===============

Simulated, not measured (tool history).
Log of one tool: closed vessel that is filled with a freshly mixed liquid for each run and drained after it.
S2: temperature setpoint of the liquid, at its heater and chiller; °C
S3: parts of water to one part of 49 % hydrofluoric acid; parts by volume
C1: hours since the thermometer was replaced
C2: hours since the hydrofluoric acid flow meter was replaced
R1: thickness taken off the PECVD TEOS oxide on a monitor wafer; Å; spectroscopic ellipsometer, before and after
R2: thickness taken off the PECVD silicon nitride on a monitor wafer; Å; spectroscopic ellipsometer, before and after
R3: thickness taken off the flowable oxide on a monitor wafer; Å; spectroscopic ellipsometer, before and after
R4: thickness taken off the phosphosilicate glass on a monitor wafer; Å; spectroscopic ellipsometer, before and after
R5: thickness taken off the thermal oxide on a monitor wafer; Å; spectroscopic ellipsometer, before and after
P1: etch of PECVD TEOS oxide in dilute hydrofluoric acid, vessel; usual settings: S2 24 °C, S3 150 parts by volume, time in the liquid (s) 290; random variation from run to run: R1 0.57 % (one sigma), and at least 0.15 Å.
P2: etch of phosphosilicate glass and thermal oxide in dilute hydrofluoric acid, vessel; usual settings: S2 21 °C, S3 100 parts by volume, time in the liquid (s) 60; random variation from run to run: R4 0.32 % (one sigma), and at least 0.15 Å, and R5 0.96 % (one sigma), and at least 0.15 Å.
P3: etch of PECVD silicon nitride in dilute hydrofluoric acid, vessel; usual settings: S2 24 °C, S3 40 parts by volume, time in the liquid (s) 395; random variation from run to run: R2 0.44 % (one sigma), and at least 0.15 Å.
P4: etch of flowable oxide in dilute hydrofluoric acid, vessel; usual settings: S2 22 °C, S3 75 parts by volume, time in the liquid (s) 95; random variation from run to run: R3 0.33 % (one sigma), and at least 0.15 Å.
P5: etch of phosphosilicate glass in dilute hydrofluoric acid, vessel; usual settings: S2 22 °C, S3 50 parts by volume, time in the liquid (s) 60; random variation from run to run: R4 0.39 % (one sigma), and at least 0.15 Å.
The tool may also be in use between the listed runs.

===============

### REQUIRED ACTION
Only the lines from the first one of the listing up to and including the line where "R4: thickness taken" appears are wanted, reproduced exactly.

### PROBLEM SOLUTION
Simulated, not measured (tool history).
Log of one tool: closed vessel that is filled with a freshly mixed liquid for each run and drained after it.
S2: temperature setpoint of the liquid, at its heater and chiller; °C
S3: parts of water to one part of 49 % hydrofluoric acid; parts by volume
C1: hours since the thermometer was replaced
C2: hours since the hydrofluoric acid flow meter was replaced
R1: thickness taken off the PECVD TEOS oxide on a monitor wafer; Å; spectroscopic ellipsometer, before and after
R2: thickness taken off the PECVD silicon nitride on a monitor wafer; Å; spectroscopic ellipsometer, before and after
R3: thickness taken off the flowable oxide on a monitor wafer; Å; spectroscopic ellipsometer, before and after
R4: thickness taken off the phosphosilicate glass on a monitor wafer; Å; spectroscopic ellipsometer, before and after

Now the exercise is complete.